:: Action item ::
The expected output is the complete listing, copied word for word.

:: Study material ::
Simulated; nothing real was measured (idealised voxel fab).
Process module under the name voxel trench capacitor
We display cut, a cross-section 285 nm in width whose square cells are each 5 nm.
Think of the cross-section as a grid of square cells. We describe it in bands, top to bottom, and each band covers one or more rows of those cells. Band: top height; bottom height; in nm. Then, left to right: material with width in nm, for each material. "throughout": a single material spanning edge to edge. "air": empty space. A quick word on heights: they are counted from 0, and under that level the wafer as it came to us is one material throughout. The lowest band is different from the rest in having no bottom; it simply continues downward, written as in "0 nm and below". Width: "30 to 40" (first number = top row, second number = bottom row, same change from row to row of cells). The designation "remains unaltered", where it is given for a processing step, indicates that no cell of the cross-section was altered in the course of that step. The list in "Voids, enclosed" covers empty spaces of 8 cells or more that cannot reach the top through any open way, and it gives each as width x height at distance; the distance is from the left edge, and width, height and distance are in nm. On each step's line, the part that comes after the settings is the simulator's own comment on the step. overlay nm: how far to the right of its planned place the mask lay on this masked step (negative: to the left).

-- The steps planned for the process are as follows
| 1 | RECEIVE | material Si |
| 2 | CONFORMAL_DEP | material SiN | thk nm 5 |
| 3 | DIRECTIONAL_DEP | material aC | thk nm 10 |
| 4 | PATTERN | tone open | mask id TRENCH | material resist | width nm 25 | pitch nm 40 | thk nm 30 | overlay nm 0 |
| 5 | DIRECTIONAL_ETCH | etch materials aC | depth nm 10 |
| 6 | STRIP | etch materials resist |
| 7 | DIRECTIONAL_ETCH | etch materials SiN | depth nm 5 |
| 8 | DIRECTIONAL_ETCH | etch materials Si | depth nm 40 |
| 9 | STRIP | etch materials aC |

:: Exercise answer ::
Simulated; nothing real was measured (idealised voxel fab).
Process module under the name voxel trench capacitor
We display cut, a cross-section 285 nm in width whose square cells are each 5 nm.
Think of the cross-section as a grid of square cells. We describe it in bands, top to bottom, and each band covers one or more rows of those cells. Band: top height; bottom height; in nm. Then, left to right: material with width in nm, for each material. "throughout": a single material spanning edge to edge. "air": empty space. A quick word on heights: they are counted from 0, and under that level the wafer as it came to us is one material throughout. The lowest band is different from the rest in having no bottom; it simply continues downward, written as in "0 nm and below". Width: "30 to 40" (first number = top row, second number = bottom row, same change from row to row of cells). The designation "remains unaltered", where it is given for a processing step, indicates that no cell of the cross-section was altered in the course of that step. The list in "Voids, enclosed" covers empty spaces of 8 cells or more that cannot reach the top through any open way, and it gives each as width x height at distance; the distance is from the left edge, and width, height and distance are in nm. On each step's line, the part that comes after the settings is the simulator's own comment on the step. overlay nm: how far to the right of its planned place the mask lay on this masked step (negative: to the left).

-- The steps planned for the process are as follows
| 1 | RECEIVE | material Si |
| 2 | CONFORMAL_DEP | material SiN | thk nm 5 |
| 3 | DIRECTIONAL_DEP | material aC | thk nm 10 |
| 4 | PATTERN | tone open | mask id TRENCH | material resist | width nm 25 | pitch nm 40 | thk nm 30 | overlay nm 0 |
| 5 | DIRECTIONAL_ETCH | etch materials aC | depth nm 10 |
| 6 | STRIP | etch materials resist |
| 7 | DIRECTIONAL_ETCH | etch materials SiN | depth nm 5 |
| 8 | DIRECTIONAL_ETCH | etch materials Si | depth nm 40 |
| 9 | STRIP | etch materials aC |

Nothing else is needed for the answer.